REQUIRED ACTION. Write out again, please, the records below from the first line to the line holding "Killed dies count", inclusive, and nothing else.

= = = =

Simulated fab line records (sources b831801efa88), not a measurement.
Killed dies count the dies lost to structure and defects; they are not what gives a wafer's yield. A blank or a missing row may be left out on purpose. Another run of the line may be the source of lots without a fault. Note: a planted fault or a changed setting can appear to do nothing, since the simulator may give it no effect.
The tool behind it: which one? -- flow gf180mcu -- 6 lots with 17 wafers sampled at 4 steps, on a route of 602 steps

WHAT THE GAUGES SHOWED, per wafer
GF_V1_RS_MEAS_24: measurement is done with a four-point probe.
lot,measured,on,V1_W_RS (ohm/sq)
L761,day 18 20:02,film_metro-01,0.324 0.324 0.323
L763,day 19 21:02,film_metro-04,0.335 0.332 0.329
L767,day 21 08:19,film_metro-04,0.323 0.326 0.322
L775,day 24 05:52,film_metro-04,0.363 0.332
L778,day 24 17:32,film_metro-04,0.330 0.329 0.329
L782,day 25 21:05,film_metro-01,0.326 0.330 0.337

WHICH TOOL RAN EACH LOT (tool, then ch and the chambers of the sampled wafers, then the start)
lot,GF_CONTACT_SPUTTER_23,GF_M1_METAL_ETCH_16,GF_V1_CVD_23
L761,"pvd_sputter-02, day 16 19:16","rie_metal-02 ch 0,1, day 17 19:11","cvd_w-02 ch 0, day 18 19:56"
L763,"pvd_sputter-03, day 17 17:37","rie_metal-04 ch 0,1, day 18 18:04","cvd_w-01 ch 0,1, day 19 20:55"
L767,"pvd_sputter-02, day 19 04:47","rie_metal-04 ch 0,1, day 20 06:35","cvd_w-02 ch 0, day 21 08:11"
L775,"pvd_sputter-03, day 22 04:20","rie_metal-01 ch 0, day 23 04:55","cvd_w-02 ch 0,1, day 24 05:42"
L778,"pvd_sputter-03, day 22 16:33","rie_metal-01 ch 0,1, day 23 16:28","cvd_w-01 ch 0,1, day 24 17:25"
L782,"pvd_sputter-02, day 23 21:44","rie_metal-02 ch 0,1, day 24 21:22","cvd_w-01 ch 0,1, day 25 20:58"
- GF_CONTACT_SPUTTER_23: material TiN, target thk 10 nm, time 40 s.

= = = =

TASK OUTPUT.
Simulated fab line records (sources b831801efa88), not a measurement.
Killed dies count the dies lost to structure and defects; they are not what gives a wafer's yield. A blank or a missing row may be left out on purpose. Another run of the line may be the source of lots without a fault. Note: a planted fault or a changed setting can appear to do nothing, since the simulator may give it no effect.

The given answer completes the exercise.